[DATA SUPPLIED Boundary: Start]

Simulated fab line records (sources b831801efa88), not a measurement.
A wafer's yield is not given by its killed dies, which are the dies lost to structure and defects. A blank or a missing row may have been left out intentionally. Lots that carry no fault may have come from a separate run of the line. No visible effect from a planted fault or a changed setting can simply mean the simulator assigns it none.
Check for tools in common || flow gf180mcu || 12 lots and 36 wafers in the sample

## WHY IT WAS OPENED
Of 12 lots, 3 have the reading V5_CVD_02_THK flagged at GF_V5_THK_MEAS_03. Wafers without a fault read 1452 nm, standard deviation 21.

[DATA SUPPLIED Boundary: End]

* EXERCISE
Reply with every line of the material above, unaltered.

* EXPECTED ANSWER
Simulated fab line records (sources b831801efa88), not a measurement.
A wafer's yield is not given by its killed dies, which are the dies lost to structure and defects. A blank or a missing row may have been left out intentionally. Lots that carry no fault may have come from a separate run of the line. No visible effect from a planted fault or a changed setting can simply mean the simulator assigns it none.
Check for tools in common || flow gf180mcu || 12 lots and 36 wafers in the sample

## WHY IT WAS OPENED
Of 12 lots, 3 have the reading V5_CVD_02_THK flagged at GF_V5_THK_MEAS_03. Wafers without a fault read 1452 nm, standard deviation 21.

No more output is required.